> _AVAILABLE DATA_
++++++

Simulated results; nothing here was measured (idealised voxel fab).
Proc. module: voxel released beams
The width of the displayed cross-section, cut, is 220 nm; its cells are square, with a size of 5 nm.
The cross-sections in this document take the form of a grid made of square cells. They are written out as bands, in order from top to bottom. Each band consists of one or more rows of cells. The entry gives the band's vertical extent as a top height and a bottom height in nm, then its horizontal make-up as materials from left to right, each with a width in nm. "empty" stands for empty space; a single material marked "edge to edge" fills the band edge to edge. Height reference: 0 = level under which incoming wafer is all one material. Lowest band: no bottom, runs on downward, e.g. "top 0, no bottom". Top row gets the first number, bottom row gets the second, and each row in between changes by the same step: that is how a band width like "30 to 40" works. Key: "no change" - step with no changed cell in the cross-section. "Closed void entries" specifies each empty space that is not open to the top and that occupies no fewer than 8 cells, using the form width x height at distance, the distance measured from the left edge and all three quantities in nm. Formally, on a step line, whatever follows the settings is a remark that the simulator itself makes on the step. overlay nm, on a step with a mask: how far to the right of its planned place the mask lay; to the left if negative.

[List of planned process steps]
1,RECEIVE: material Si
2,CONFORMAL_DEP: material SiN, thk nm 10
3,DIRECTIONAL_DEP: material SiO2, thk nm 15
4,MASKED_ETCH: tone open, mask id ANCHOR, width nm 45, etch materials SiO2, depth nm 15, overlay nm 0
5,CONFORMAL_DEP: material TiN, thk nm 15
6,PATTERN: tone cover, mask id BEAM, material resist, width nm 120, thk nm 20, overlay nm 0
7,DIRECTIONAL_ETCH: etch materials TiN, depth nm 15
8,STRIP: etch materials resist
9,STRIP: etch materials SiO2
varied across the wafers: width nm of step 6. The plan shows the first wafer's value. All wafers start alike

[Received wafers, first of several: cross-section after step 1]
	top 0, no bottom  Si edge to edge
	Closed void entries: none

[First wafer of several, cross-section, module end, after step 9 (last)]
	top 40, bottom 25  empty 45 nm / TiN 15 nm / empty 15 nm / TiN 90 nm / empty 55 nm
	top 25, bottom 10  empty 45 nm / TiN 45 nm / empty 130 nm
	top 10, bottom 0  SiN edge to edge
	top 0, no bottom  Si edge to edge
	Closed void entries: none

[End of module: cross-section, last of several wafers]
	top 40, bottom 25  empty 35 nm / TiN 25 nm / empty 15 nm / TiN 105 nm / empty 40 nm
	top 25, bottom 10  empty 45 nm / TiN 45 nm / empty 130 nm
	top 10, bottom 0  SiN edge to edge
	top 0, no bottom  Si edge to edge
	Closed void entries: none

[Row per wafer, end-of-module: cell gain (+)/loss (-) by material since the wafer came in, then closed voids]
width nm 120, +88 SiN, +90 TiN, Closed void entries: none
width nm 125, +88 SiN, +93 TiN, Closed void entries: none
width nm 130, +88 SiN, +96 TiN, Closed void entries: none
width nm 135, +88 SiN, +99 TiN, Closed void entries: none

++++++

> _ACTION ITEM_
Copy the records above exactly, beginning at the line that contains "[Row per wafer, end-of-module: cell" and stopping after the line that contains "width nm 130, +88".

> _ANSWER BOX_
[Row per wafer, end-of-module: cell gain (+)/loss (-) by material since the wafer came in, then closed voids]
width nm 120, +88 SiN, +90 TiN, Closed void entries: none
width nm 125, +88 SiN, +93 TiN, Closed void entries: none
width nm 130, +88 SiN, +96 TiN, Closed void entries: none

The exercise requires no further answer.